(Supplied entries Opens)

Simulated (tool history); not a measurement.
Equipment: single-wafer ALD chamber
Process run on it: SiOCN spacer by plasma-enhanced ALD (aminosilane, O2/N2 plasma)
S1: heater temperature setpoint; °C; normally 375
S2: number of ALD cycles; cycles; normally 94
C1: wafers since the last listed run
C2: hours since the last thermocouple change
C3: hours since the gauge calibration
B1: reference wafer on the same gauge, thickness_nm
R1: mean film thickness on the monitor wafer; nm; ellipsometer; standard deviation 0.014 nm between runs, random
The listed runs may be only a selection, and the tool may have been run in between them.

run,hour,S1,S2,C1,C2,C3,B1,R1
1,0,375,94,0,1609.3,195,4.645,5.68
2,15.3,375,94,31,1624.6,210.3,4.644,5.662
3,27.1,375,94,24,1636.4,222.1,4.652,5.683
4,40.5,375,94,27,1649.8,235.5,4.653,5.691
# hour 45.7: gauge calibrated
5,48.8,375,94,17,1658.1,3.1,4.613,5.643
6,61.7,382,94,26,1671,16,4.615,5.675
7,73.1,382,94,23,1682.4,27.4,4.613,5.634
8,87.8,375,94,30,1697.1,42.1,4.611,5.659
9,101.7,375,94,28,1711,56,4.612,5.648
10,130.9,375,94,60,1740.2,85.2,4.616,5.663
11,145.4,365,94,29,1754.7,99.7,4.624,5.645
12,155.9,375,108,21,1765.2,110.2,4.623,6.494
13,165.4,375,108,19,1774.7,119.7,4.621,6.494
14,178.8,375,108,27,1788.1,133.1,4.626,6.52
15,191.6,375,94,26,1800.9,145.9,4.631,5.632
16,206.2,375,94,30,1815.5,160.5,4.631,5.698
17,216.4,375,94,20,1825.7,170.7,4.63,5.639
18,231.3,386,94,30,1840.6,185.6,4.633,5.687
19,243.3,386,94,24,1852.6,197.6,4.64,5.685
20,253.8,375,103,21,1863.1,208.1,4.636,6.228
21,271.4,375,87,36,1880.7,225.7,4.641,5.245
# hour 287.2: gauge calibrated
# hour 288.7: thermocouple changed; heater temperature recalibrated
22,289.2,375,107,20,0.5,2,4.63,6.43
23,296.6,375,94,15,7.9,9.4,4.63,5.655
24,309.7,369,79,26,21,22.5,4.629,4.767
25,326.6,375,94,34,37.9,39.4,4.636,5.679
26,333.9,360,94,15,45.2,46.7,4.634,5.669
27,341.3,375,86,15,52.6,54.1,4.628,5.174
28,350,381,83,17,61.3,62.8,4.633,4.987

(Supplied entries Closes)

Your output is to be the lines of the listing, exact and complete, starting at the first and ending with the line that contains "7,73.1,382,94,23,1682.4,27.4,4.613,5.634".

Simulated (tool history); not a measurement.
Equipment: single-wafer ALD chamber
Process run on it: SiOCN spacer by plasma-enhanced ALD (aminosilane, O2/N2 plasma)
S1: heater temperature setpoint; °C; normally 375
S2: number of ALD cycles; cycles; normally 94
C1: wafers since the last listed run
C2: hours since the last thermocouple change
C3: hours since the gauge calibration
B1: reference wafer on the same gauge, thickness_nm
R1: mean film thickness on the monitor wafer; nm; ellipsometer; standard deviation 0.014 nm between runs, random
The listed runs may be only a selection, and the tool may have been run in between them.

run,hour,S1,S2,C1,C2,C3,B1,R1
1,0,375,94,0,1609.3,195,4.645,5.68
2,15.3,375,94,31,1624.6,210.3,4.644,5.662
3,27.1,375,94,24,1636.4,222.1,4.652,5.683
4,40.5,375,94,27,1649.8,235.5,4.653,5.691
# hour 45.7: gauge calibrated
5,48.8,375,94,17,1658.1,3.1,4.613,5.643
6,61.7,382,94,26,1671,16,4.615,5.675
7,73.1,382,94,23,1682.4,27.4,4.613,5.634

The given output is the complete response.